_SOURCE DATA_
########
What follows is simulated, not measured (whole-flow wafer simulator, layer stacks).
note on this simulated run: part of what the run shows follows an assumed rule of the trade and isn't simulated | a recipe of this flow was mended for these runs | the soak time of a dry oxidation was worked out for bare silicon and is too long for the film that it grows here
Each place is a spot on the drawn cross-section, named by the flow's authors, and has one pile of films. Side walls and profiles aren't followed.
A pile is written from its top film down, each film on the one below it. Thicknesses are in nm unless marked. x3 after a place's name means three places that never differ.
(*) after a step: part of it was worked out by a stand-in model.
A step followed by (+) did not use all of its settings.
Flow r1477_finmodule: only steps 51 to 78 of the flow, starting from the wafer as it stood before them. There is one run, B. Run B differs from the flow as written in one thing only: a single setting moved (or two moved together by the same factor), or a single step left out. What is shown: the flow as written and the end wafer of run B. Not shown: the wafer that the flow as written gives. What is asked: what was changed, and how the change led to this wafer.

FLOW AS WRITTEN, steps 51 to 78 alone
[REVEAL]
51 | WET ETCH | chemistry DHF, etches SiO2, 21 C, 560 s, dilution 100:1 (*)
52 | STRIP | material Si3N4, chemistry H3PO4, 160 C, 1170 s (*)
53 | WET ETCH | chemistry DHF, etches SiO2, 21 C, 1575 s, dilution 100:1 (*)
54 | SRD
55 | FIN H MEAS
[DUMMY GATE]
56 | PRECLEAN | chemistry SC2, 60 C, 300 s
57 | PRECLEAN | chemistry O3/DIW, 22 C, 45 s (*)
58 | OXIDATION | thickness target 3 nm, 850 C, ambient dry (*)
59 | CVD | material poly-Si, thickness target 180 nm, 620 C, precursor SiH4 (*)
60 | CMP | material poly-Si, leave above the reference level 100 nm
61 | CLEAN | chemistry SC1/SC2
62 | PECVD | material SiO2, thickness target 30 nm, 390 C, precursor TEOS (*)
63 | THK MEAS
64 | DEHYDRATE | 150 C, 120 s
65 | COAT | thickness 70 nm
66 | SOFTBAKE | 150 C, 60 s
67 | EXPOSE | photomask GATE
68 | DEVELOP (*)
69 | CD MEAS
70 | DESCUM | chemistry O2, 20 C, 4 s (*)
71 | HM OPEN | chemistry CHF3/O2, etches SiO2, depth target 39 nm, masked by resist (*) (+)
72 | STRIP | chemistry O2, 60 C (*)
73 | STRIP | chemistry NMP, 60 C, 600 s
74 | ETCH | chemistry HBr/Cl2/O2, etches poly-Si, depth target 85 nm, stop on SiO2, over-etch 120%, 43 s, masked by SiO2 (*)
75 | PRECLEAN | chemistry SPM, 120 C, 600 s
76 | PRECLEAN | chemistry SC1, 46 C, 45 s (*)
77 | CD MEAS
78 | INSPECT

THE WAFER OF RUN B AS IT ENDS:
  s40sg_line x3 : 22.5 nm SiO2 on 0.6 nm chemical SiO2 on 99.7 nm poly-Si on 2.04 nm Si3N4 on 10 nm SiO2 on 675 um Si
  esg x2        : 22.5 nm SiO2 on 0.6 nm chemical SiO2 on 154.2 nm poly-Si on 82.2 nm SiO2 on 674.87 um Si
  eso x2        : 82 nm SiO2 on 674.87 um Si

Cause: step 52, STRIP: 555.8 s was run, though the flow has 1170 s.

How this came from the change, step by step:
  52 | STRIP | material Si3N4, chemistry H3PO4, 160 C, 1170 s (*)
########

_EXERCISE_
Please copy only these lines, exactly: the first line of the records through the line containing "(*) after a", ends included.

_WRITTEN SOLUTION_
What follows is simulated, not measured (whole-flow wafer simulator, layer stacks).
note on this simulated run: part of what the run shows follows an assumed rule of the trade and isn't simulated | a recipe of this flow was mended for these runs | the soak time of a dry oxidation was worked out for bare silicon and is too long for the film that it grows here
Each place is a spot on the drawn cross-section, named by the flow's authors, and has one pile of films. Side walls and profiles aren't followed.
A pile is written from its top film down, each film on the one below it. Thicknesses are in nm unless marked. x3 after a place's name means three places that never differ.
(*) after a step: part of it was worked out by a stand-in model.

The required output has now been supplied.